◆ Requirement: Beginning with the first line below, please restate each line exactly, down to and including the line containing "Study the electron".

◆ Given information:
★ ★ ★ ★ ★ ★ ★
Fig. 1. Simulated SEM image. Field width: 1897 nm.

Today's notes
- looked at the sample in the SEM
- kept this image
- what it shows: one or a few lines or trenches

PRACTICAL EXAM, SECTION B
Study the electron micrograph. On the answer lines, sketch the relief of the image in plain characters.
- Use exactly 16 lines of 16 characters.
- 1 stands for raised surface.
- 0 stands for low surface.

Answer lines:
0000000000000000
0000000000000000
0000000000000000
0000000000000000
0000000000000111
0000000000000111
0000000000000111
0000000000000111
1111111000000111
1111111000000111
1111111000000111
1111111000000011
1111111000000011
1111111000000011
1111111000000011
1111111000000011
★ ★ ★ ★ ★ ★ ★

◆ Task solution:
Fig. 1. Simulated SEM image. Field width: 1897 nm.

Today's notes
- looked at the sample in the SEM
- kept this image
- what it shows: one or a few lines or trenches

PRACTICAL EXAM, SECTION B
Study the electron micrograph. On the answer lines, sketch the relief of the image in plain characters.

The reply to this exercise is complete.